= Beginning of Section =

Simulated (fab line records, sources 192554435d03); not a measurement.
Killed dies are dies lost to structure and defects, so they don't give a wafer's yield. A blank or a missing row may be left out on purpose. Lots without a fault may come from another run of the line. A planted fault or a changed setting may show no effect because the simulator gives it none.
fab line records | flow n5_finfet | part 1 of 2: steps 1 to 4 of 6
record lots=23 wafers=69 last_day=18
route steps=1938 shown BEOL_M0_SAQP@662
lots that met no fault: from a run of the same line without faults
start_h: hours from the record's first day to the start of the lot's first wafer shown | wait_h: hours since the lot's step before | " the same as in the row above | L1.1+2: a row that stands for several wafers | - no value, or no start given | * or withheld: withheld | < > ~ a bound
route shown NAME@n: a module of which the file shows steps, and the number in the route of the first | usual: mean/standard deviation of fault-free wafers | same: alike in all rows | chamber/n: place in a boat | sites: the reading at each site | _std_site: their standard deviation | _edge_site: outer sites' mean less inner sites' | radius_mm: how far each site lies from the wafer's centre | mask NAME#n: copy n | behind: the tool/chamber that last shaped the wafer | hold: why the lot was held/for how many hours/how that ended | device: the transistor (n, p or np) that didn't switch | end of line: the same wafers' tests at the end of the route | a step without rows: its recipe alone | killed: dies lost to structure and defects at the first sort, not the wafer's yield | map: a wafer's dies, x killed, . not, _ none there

= End of Section =

• [WORK ITEM]: Give back exactly what runs from the first line of the listing above to the line that contains "start_h: hours from", keeping both end lines.

• [RESPONSE AREA]:
Simulated (fab line records, sources 192554435d03); not a measurement.
Killed dies are dies lost to structure and defects, so they don't give a wafer's yield. A blank or a missing row may be left out on purpose. Lots without a fault may come from another run of the line. A planted fault or a changed setting may show no effect because the simulator gives it none.
fab line records | flow n5_finfet | part 1 of 2: steps 1 to 4 of 6
record lots=23 wafers=69 last_day=18
route steps=1938 shown BEOL_M0_SAQP@662
lots that met no fault: from a run of the same line without faults
start_h: hours from the record's first day to the start of the lot's first wafer shown | wait_h: hours since the lot's step before | " the same as in the row above | L1.1+2: a row that stands for several wafers | - no value, or no start given | * or withheld: withheld | < > ~ a bound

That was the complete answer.